- DATA FOR REVIEW
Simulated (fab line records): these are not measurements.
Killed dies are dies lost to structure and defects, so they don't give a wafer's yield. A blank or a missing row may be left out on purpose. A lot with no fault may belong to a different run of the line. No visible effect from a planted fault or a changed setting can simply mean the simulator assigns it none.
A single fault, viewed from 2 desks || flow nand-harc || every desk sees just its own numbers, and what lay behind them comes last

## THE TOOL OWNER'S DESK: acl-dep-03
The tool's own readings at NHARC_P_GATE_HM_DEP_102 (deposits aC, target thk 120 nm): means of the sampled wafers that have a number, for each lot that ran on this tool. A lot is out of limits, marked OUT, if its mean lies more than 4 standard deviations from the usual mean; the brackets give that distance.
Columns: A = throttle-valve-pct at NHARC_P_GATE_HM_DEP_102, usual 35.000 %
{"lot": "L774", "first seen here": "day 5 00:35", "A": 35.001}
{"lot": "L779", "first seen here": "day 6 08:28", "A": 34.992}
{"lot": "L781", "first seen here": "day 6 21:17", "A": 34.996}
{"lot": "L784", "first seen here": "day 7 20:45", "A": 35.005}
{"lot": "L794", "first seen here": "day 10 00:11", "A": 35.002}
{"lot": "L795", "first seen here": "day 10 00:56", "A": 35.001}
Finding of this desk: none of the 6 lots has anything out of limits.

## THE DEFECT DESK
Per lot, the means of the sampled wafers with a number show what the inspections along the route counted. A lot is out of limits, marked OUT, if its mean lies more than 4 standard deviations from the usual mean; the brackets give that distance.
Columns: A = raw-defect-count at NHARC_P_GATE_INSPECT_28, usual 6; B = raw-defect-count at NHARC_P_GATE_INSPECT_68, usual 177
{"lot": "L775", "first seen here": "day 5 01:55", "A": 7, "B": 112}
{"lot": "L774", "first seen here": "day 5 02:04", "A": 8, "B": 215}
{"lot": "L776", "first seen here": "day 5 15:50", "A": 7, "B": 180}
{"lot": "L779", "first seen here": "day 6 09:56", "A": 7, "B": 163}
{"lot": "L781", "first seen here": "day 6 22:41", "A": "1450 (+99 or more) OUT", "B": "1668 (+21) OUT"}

- EXERCISE
Please make an exact copy of the lines above from the line with "## THE TOOL OWNER'S DESK: acl-dep-03" through the line with "## THE DEFECT DESK", both ends included.

- SOLUTION
## THE TOOL OWNER'S DESK: acl-dep-03
The tool's own readings at NHARC_P_GATE_HM_DEP_102 (deposits aC, target thk 120 nm): means of the sampled wafers that have a number, for each lot that ran on this tool. A lot is out of limits, marked OUT, if its mean lies more than 4 standard deviations from the usual mean; the brackets give that distance.
Columns: A = throttle-valve-pct at NHARC_P_GATE_HM_DEP_102, usual 35.000 %
{"lot": "L774", "first seen here": "day 5 00:35", "A": 35.001}
{"lot": "L779", "first seen here": "day 6 08:28", "A": 34.992}
{"lot": "L781", "first seen here": "day 6 21:17", "A": 34.996}
{"lot": "L784", "first seen here": "day 7 20:45", "A": 35.005}
{"lot": "L794", "first seen here": "day 10 00:11", "A": 35.002}
{"lot": "L795", "first seen here": "day 10 00:56", "A": 35.001}
Finding of this desk: none of the 6 lots has anything out of limits.

## THE DEFECT DESK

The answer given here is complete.